Extracted entries:
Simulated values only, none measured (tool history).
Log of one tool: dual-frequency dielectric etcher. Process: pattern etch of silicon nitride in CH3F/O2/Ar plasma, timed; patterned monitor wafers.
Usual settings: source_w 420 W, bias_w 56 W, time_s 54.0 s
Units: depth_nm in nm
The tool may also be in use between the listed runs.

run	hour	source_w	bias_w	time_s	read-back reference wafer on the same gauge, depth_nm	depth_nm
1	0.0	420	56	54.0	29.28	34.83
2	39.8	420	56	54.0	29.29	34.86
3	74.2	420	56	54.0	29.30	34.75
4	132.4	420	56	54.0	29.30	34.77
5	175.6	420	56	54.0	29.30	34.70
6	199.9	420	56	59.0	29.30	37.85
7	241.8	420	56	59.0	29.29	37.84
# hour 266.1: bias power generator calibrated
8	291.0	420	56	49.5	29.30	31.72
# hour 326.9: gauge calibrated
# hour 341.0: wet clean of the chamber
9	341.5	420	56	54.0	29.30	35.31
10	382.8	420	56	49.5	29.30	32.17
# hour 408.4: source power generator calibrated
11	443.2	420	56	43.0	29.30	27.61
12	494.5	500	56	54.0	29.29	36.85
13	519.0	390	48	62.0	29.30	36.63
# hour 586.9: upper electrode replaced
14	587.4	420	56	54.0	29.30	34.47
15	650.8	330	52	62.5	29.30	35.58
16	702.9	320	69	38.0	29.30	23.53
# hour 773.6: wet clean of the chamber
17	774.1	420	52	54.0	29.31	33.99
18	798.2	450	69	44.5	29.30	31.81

Work item:
Where the line with "# hour 266.1: bias power generator calibrated" ends, your copy should end too; please return exactly the lines from the first line of the data through it.

Written answer:
Simulated values only, none measured (tool history).
Log of one tool: dual-frequency dielectric etcher. Process: pattern etch of silicon nitride in CH3F/O2/Ar plasma, timed; patterned monitor wafers.
Usual settings: source_w 420 W, bias_w 56 W, time_s 54.0 s
Units: depth_nm in nm
The tool may also be in use between the listed runs.

run	hour	source_w	bias_w	time_s	read-back reference wafer on the same gauge, depth_nm	depth_nm
1	0.0	420	56	54.0	29.28	34.83
2	39.8	420	56	54.0	29.29	34.86
3	74.2	420	56	54.0	29.30	34.75
4	132.4	420	56	54.0	29.30	34.77
5	175.6	420	56	54.0	29.30	34.70
6	199.9	420	56	59.0	29.30	37.85
7	241.8	420	56	59.0	29.29	37.84
# hour 266.1: bias power generator calibrated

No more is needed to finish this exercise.